• _EXERCISE_:
Beginning with the first line of the material, set down each line exactly as written, up to and including the line with "Each place is".

• _RECORDS SUPPLIED_:
*-*-*

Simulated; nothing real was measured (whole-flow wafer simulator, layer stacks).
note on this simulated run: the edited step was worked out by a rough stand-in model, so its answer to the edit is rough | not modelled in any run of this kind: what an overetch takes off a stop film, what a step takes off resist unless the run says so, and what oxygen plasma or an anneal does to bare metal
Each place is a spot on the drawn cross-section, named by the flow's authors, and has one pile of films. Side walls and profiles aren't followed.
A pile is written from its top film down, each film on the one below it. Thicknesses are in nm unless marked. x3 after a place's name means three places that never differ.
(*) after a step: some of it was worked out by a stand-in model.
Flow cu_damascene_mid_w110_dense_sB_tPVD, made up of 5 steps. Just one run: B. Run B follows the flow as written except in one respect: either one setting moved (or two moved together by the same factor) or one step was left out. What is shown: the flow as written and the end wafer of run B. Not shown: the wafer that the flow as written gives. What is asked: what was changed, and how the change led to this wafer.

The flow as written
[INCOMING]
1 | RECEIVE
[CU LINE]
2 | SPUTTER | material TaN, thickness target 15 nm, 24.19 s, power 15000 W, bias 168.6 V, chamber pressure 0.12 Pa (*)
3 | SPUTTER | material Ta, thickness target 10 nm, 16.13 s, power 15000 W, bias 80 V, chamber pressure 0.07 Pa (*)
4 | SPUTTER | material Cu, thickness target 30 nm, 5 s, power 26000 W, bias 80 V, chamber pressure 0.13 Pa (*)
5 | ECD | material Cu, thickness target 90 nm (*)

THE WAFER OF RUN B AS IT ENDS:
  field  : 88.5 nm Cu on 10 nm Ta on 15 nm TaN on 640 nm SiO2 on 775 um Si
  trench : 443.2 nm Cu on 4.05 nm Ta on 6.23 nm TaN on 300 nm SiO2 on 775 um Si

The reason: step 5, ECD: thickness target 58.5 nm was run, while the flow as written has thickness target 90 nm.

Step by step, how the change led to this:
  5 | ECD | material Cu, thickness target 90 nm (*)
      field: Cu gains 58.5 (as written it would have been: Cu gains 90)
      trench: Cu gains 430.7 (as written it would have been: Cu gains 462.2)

*-*-*

• _EXERCISE RESPONSE_:
Simulated; nothing real was measured (whole-flow wafer simulator, layer stacks).
note on this simulated run: the edited step was worked out by a rough stand-in model, so its answer to the edit is rough | not modelled in any run of this kind: what an overetch takes off a stop film, what a step takes off resist unless the run says so, and what oxygen plasma or an anneal does to bare metal
Each place is a spot on the drawn cross-section, named by the flow's authors, and has one pile of films. Side walls and profiles aren't followed.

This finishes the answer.